Work request: Of all the lines below, return only those starting with the line holding "L301;day 6 14:28;defectInspect-01;136" and going on through the line holding "L302;;wetBench-02 ch 0,6,7, day", exactly as written.

________________________

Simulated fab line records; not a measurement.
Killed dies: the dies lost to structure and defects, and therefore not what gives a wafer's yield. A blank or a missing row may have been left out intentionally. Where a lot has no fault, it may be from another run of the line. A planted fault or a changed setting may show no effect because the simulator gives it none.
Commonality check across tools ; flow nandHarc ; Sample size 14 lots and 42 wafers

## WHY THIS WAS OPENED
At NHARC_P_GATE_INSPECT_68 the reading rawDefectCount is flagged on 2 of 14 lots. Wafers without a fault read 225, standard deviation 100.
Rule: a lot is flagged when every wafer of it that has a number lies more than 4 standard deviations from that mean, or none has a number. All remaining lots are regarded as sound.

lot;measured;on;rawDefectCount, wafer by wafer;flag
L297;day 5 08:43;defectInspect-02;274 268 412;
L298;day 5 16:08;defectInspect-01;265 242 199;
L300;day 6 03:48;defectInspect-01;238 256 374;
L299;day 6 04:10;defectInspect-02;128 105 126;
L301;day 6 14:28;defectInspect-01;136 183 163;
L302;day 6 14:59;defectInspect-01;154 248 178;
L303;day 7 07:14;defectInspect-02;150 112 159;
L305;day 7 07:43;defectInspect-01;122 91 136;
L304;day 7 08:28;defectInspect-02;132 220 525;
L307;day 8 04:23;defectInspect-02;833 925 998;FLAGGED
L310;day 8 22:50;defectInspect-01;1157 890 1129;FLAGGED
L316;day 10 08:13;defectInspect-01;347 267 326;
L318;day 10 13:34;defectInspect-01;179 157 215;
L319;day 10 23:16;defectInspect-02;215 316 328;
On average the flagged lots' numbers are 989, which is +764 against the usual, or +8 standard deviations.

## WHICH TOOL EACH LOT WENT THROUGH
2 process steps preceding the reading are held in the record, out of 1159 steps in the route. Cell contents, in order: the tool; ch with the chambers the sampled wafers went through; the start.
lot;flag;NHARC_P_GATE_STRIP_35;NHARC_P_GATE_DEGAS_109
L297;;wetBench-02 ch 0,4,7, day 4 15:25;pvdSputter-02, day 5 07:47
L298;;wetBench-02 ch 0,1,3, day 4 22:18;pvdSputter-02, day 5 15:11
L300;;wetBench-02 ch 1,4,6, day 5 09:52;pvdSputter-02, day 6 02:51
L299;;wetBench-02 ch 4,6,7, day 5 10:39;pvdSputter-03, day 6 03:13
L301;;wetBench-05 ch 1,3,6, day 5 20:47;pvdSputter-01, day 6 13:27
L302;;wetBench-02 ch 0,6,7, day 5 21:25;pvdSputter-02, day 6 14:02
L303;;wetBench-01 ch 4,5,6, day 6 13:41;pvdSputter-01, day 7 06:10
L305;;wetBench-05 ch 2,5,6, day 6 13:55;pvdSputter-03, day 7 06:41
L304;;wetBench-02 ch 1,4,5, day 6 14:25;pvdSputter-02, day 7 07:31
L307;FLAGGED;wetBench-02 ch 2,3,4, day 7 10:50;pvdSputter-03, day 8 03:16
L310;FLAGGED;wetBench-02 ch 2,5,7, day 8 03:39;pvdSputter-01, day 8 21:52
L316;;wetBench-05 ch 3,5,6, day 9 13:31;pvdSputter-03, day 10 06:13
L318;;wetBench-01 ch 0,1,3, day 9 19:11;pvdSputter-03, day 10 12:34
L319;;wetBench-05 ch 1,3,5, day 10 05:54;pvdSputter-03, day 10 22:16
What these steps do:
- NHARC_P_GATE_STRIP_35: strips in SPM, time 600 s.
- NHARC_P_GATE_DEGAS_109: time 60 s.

________________________

Task solution:
L301;day 6 14:28;defectInspect-01;136 183 163;
L302;day 6 14:59;defectInspect-01;154 248 178;
L303;day 7 07:14;defectInspect-02;150 112 159;
L305;day 7 07:43;defectInspect-01;122 91 136;
L304;day 7 08:28;defectInspect-02;132 220 525;
L307;day 8 04:23;defectInspect-02;833 925 998;FLAGGED
L310;day 8 22:50;defectInspect-01;1157 890 1129;FLAGGED
L316;day 10 08:13;defectInspect-01;347 267 326;
L318;day 10 13:34;defectInspect-01;179 157 215;
L319;day 10 23:16;defectInspect-02;215 316 328;
On average the flagged lots' numbers are 989, which is +764 against the usual, or +8 standard deviations.

## WHICH TOOL EACH LOT WENT THROUGH
2 process steps preceding the reading are held in the record, out of 1159 steps in the route. Cell contents, in order: the tool; ch with the chambers the sampled wafers went through; the start.
lot;flag;NHARC_P_GATE_STRIP_35;NHARC_P_GATE_DEGAS_109
L297;;wetBench-02 ch 0,4,7, day 4 15:25;pvdSputter-02, day 5 07:47
L298;;wetBench-02 ch 0,1,3, day 4 22:18;pvdSputter-02, day 5 15:11
L300;;wetBench-02 ch 1,4,6, day 5 09:52;pvdSputter-02, day 6 02:51
L299;;wetBench-02 ch 4,6,7, day 5 10:39;pvdSputter-03, day 6 03:13
L301;;wetBench-05 ch 1,3,6, day 5 20:47;pvdSputter-01, day 6 13:27
L302;;wetBench-02 ch 0,6,7, day 5 21:25;pvdSputter-02, day 6 14:02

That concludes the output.